↓↓↓

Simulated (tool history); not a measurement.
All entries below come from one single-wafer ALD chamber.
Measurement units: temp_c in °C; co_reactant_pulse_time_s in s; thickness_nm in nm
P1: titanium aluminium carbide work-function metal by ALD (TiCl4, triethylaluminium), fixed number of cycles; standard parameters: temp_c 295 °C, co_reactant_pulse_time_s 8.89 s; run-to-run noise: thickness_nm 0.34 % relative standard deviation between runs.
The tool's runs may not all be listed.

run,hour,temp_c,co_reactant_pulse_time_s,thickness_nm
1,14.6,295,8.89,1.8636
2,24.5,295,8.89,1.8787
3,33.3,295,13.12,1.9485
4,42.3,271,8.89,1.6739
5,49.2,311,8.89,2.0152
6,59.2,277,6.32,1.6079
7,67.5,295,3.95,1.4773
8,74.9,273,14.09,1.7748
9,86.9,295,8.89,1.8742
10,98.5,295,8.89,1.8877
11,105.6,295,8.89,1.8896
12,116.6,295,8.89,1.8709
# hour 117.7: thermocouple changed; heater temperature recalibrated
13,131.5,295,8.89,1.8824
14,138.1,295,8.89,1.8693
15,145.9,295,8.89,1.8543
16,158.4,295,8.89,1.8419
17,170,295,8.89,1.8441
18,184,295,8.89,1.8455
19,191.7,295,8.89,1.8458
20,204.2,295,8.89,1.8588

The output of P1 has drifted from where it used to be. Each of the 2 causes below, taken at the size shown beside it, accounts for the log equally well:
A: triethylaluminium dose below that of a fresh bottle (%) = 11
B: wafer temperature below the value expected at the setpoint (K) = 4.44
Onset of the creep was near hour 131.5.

↑↑↑

Start to finish, output the whole listing exactly.

EXERCISE RESPONSE:
Simulated (tool history); not a measurement.
All entries below come from one single-wafer ALD chamber.
Measurement units: temp_c in °C; co_reactant_pulse_time_s in s; thickness_nm in nm
P1: titanium aluminium carbide work-function metal by ALD (TiCl4, triethylaluminium), fixed number of cycles; standard parameters: temp_c 295 °C, co_reactant_pulse_time_s 8.89 s; run-to-run noise: thickness_nm 0.34 % relative standard deviation between runs.
The tool's runs may not all be listed.

run,hour,temp_c,co_reactant_pulse_time_s,thickness_nm
1,14.6,295,8.89,1.8636
2,24.5,295,8.89,1.8787
3,33.3,295,13.12,1.9485
4,42.3,271,8.89,1.6739
5,49.2,311,8.89,2.0152
6,59.2,277,6.32,1.6079
7,67.5,295,3.95,1.4773
8,74.9,273,14.09,1.7748
9,86.9,295,8.89,1.8742
10,98.5,295,8.89,1.8877
11,105.6,295,8.89,1.8896
12,116.6,295,8.89,1.8709
# hour 117.7: thermocouple changed; heater temperature recalibrated
13,131.5,295,8.89,1.8824
14,138.1,295,8.89,1.8693
15,145.9,295,8.89,1.8543
16,158.4,295,8.89,1.8419
17,170,295,8.89,1.8441
18,184,295,8.89,1.8455
19,191.7,295,8.89,1.8458
20,204.2,295,8.89,1.8588

The output of P1 has drifted from where it used to be. Each of the 2 causes below, taken at the size shown beside it, accounts for the log equally well:
A: triethylaluminium dose below that of a fresh bottle (%) = 11
B: wafer temperature below the value expected at the setpoint (K) = 4.44
Onset of the creep was near hour 131.5.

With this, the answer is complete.